========

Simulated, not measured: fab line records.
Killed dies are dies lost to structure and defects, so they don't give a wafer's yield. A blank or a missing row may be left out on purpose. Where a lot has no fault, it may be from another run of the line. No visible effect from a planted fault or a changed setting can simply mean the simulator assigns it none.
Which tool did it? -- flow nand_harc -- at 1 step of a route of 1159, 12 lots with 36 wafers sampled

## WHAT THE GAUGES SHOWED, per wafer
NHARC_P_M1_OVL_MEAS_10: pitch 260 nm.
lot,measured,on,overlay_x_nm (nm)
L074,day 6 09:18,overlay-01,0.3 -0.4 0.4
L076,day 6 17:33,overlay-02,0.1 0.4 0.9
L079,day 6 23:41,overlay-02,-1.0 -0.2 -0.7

========

Assignment: Restate the full material word for word.

Written solution:
Simulated, not measured: fab line records.
Killed dies are dies lost to structure and defects, so they don't give a wafer's yield. A blank or a missing row may be left out on purpose. Where a lot has no fault, it may be from another run of the line. No visible effect from a planted fault or a changed setting can simply mean the simulator assigns it none.
Which tool did it? -- flow nand_harc -- at 1 step of a route of 1159, 12 lots with 36 wafers sampled

## WHAT THE GAUGES SHOWED, per wafer
NHARC_P_M1_OVL_MEAS_10: pitch 260 nm.
lot,measured,on,overlay_x_nm (nm)
L074,day 6 09:18,overlay-01,0.3 -0.4 0.4
L076,day 6 17:33,overlay-02,0.1 0.4 0.9
L079,day 6 23:41,overlay-02,-1.0 -0.2 -0.7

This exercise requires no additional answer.